* ASSIGNMENT
Exactly the lines from the first line of the listing through the line containing "Only some runs" should appear in the output, unchanged.

═════ DATA LISTING
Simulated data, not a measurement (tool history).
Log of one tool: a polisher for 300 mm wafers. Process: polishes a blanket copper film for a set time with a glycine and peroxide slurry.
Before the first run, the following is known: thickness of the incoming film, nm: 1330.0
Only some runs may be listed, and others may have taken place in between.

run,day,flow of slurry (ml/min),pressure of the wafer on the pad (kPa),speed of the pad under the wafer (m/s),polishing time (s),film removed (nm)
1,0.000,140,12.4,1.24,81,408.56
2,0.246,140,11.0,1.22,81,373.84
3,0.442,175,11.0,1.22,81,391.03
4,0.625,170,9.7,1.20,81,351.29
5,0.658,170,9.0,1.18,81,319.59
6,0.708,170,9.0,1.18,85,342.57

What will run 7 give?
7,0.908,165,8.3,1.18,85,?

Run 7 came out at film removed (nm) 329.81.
══════════

* TASK OUTPUT
Simulated data, not a measurement (tool history).
Log of one tool: a polisher for 300 mm wafers. Process: polishes a blanket copper film for a set time with a glycine and peroxide slurry.
Before the first run, the following is known: thickness of the incoming film, nm: 1330.0
Only some runs may be listed, and others may have taken place in between.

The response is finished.